• Work task:
Repeat each entry exactly.

== Information given ==

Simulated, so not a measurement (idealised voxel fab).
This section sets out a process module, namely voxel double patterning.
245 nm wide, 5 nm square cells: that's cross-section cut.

===

• Your solution:
Simulated, so not a measurement (idealised voxel fab).
This section sets out a process module, namely voxel double patterning.
245 nm wide, 5 nm square cells: that's cross-section cut.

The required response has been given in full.